REQUIRED ACTION —
The answer consists solely of the listing's lines from the first through the line containing "step 19, CLEAN", each reproduced exactly.

◆ ◆ ◆

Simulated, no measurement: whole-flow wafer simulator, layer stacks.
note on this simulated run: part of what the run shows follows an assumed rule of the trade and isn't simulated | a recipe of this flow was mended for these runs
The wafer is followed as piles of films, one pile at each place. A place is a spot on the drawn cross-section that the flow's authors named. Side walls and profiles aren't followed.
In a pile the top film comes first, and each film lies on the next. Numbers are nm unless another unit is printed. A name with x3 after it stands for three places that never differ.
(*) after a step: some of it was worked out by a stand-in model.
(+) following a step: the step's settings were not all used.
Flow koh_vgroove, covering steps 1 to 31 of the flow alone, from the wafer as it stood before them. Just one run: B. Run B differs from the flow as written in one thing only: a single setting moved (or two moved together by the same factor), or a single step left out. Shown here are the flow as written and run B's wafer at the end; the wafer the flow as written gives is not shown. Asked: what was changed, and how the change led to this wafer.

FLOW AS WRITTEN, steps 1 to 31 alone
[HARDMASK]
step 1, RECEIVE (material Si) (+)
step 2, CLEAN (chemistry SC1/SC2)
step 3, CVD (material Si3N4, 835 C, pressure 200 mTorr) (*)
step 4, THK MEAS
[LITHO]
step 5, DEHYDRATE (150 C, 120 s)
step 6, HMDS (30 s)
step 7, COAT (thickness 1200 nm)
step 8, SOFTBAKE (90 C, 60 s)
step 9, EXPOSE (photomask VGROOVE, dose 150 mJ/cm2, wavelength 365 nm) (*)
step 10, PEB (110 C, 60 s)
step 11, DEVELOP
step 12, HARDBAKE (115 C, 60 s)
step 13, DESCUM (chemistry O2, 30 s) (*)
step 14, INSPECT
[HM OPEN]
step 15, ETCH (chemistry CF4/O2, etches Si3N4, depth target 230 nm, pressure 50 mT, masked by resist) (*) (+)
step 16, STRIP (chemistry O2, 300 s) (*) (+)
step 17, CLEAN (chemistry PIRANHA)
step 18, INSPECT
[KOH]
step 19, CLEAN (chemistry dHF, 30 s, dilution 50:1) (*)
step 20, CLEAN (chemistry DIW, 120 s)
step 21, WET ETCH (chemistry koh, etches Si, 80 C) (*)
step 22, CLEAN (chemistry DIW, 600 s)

◆ ◆ ◆

EXERCISE ANSWER —
Simulated, no measurement: whole-flow wafer simulator, layer stacks.
note on this simulated run: part of what the run shows follows an assumed rule of the trade and isn't simulated | a recipe of this flow was mended for these runs
The wafer is followed as piles of films, one pile at each place. A place is a spot on the drawn cross-section that the flow's authors named. Side walls and profiles aren't followed.
In a pile the top film comes first, and each film lies on the next. Numbers are nm unless another unit is printed. A name with x3 after it stands for three places that never differ.
(*) after a step: some of it was worked out by a stand-in model.
(+) following a step: the step's settings were not all used.
Flow koh_vgroove, covering steps 1 to 31 of the flow alone, from the wafer as it stood before them. Just one run: B. Run B differs from the flow as written in one thing only: a single setting moved (or two moved together by the same factor), or a single step left out. Shown here are the flow as written and run B's wafer at the end; the wafer the flow as written gives is not shown. Asked: what was changed, and how the change led to this wafer.

FLOW AS WRITTEN, steps 1 to 31 alone
[HARDMASK]
step 1, RECEIVE (material Si) (+)
step 2, CLEAN (chemistry SC1/SC2)
step 3, CVD (material Si3N4, 835 C, pressure 200 mTorr) (*)
step 4, THK MEAS
[LITHO]
step 5, DEHYDRATE (150 C, 120 s)
step 6, HMDS (30 s)
step 7, COAT (thickness 1200 nm)
step 8, SOFTBAKE (90 C, 60 s)
step 9, EXPOSE (photomask VGROOVE, dose 150 mJ/cm2, wavelength 365 nm) (*)
step 10, PEB (110 C, 60 s)
step 11, DEVELOP
step 12, HARDBAKE (115 C, 60 s)
step 13, DESCUM (chemistry O2, 30 s) (*)
step 14, INSPECT
[HM OPEN]
step 15, ETCH (chemistry CF4/O2, etches Si3N4, depth target 230 nm, pressure 50 mT, masked by resist) (*) (+)
step 16, STRIP (chemistry O2, 300 s) (*) (+)
step 17, CLEAN (chemistry PIRANHA)
step 18, INSPECT
[KOH]
step 19, CLEAN (chemistry dHF, 30 s, dilution 50:1) (*)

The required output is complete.